ACTION ITEM →
The first line of the data below and every line after it, through the one with "D: each result inside its tolerance", must be transcribed without change.

SUPPLIED MATERIAL →
-------------------------
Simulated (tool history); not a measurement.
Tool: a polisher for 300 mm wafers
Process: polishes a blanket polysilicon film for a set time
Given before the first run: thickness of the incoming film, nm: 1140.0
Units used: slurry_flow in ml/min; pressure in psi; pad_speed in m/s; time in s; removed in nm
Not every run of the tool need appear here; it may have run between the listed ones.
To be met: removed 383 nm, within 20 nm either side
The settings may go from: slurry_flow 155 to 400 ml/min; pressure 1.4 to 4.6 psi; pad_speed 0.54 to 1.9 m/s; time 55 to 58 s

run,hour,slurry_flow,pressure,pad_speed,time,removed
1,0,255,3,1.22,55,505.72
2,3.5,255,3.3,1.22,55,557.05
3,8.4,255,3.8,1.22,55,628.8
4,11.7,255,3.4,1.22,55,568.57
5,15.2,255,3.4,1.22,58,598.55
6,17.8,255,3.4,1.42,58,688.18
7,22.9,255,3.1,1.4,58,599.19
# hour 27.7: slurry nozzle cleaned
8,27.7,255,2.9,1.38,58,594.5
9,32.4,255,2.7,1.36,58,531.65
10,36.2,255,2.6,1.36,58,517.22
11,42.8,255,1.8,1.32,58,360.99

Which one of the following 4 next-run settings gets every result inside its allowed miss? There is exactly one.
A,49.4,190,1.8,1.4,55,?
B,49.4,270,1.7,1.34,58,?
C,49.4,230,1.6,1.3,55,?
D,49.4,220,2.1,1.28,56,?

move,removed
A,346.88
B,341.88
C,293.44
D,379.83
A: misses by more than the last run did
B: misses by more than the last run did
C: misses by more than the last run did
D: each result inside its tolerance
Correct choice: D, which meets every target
-------------------------

TASK OUTPUT →
Simulated (tool history); not a measurement.
Tool: a polisher for 300 mm wafers
Process: polishes a blanket polysilicon film for a set time
Given before the first run: thickness of the incoming film, nm: 1140.0
Units used: slurry_flow in ml/min; pressure in psi; pad_speed in m/s; time in s; removed in nm
Not every run of the tool need appear here; it may have run between the listed ones.
To be met: removed 383 nm, within 20 nm either side
The settings may go from: slurry_flow 155 to 400 ml/min; pressure 1.4 to 4.6 psi; pad_speed 0.54 to 1.9 m/s; time 55 to 58 s

run,hour,slurry_flow,pressure,pad_speed,time,removed
1,0,255,3,1.22,55,505.72
2,3.5,255,3.3,1.22,55,557.05
3,8.4,255,3.8,1.22,55,628.8
4,11.7,255,3.4,1.22,55,568.57
5,15.2,255,3.4,1.22,58,598.55
6,17.8,255,3.4,1.42,58,688.18
7,22.9,255,3.1,1.4,58,599.19
# hour 27.7: slurry nozzle cleaned
8,27.7,255,2.9,1.38,58,594.5
9,32.4,255,2.7,1.36,58,531.65
10,36.2,255,2.6,1.36,58,517.22
11,42.8,255,1.8,1.32,58,360.99

Which one of the following 4 next-run settings gets every result inside its allowed miss? There is exactly one.
A,49.4,190,1.8,1.4,55,?
B,49.4,270,1.7,1.34,58,?
C,49.4,230,1.6,1.3,55,?
D,49.4,220,2.1,1.28,56,?

move,removed
A,346.88
B,341.88
C,293.44
D,379.83
A: misses by more than the last run did
B: misses by more than the last run did
C: misses by more than the last run did
D: each result inside its tolerance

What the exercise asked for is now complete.